### Required action
Reproduce verbatim the lines of the material below, starting at the line with "Ru full width" and ending at the line with "aC,thk nm 10", both inclusive; skip the rest.

### Information shown
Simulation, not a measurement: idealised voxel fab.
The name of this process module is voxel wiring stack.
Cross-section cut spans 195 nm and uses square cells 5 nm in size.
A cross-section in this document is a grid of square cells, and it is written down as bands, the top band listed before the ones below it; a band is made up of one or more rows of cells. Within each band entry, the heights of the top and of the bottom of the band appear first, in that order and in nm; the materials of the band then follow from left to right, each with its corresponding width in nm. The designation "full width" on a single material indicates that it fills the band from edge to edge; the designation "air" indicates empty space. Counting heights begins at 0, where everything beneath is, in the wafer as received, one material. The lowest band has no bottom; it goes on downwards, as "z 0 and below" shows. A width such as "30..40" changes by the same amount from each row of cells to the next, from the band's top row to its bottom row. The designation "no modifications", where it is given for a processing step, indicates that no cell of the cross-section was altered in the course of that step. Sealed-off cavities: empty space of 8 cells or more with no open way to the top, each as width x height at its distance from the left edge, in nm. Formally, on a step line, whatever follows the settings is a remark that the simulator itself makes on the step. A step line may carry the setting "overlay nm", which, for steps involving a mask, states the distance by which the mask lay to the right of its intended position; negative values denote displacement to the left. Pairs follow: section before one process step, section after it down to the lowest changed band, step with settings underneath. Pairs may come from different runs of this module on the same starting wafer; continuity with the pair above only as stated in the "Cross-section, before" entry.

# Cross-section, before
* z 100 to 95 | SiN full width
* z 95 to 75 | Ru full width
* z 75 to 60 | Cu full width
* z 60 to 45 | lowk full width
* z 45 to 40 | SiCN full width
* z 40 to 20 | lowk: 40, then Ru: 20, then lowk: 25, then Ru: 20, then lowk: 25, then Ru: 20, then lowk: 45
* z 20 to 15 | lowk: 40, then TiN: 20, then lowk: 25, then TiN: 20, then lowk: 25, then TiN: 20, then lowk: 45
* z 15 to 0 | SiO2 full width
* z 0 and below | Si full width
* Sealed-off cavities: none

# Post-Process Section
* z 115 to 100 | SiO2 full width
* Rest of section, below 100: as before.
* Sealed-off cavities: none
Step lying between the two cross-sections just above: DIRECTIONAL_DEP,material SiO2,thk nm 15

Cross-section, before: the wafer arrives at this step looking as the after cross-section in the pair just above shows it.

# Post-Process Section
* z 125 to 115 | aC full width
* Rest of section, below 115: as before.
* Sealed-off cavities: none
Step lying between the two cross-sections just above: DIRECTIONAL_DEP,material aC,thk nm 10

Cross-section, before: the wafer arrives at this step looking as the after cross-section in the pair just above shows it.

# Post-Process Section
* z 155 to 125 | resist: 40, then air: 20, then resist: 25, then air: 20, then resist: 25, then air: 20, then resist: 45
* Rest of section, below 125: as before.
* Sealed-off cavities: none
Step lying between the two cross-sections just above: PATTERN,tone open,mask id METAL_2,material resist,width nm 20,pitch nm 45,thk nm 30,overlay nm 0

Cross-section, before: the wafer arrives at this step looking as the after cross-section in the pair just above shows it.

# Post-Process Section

### Answer section
* z 95 to 75 | Ru full width
* z 75 to 60 | Cu full width
* z 60 to 45 | lowk full width
* z 45 to 40 | SiCN full width
* z 40 to 20 | lowk: 40, then Ru: 20, then lowk: 25, then Ru: 20, then lowk: 25, then Ru: 20, then lowk: 45
* z 20 to 15 | lowk: 40, then TiN: 20, then lowk: 25, then TiN: 20, then lowk: 25, then TiN: 20, then lowk: 45
* z 15 to 0 | SiO2 full width
* z 0 and below | Si full width
* Sealed-off cavities: none

# Post-Process Section
* z 115 to 100 | SiO2 full width
* Rest of section, below 100: as before.
* Sealed-off cavities: none
Step lying between the two cross-sections just above: DIRECTIONAL_DEP,material SiO2,thk nm 15

Cross-section, before: the wafer arrives at this step looking as the after cross-section in the pair just above shows it.

# Post-Process Section
* z 125 to 115 | aC full width
* Rest of section, below 115: as before.
* Sealed-off cavities: none
Step lying between the two cross-sections just above: DIRECTIONAL_DEP,material aC,thk nm 10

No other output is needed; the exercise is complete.